════════════════════

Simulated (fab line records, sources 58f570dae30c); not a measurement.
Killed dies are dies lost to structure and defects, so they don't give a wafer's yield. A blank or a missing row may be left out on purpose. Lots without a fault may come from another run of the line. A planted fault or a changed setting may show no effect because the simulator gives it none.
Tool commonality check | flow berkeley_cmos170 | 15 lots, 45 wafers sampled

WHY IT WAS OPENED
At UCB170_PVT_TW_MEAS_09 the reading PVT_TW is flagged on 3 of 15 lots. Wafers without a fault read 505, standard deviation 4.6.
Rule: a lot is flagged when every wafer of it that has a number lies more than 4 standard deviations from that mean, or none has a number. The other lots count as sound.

════════════════════

Send back the whole listing, exactly as written.

→ **ANSWER SPACE**
Simulated (fab line records, sources 58f570dae30c); not a measurement.
Killed dies are dies lost to structure and defects, so they don't give a wafer's yield. A blank or a missing row may be left out on purpose. Lots without a fault may come from another run of the line. A planted fault or a changed setting may show no effect because the simulator gives it none.
Tool commonality check | flow berkeley_cmos170 | 15 lots, 45 wafers sampled

WHY IT WAS OPENED
At UCB170_PVT_TW_MEAS_09 the reading PVT_TW is flagged on 3 of 15 lots. Wafers without a fault read 505, standard deviation 4.6.
Rule: a lot is flagged when every wafer of it that has a number lies more than 4 standard deviations from that mean, or none has a number. The other lots count as sound.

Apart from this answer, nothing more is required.